- Dataset records:
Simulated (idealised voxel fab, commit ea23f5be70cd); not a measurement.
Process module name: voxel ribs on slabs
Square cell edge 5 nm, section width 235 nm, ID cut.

- Assignment:
Repeat every line of the material exactly as given.

- Exercise result:
Simulated (idealised voxel fab, commit ea23f5be70cd); not a measurement.
Process module name: voxel ribs on slabs
Square cell edge 5 nm, section width 235 nm, ID cut.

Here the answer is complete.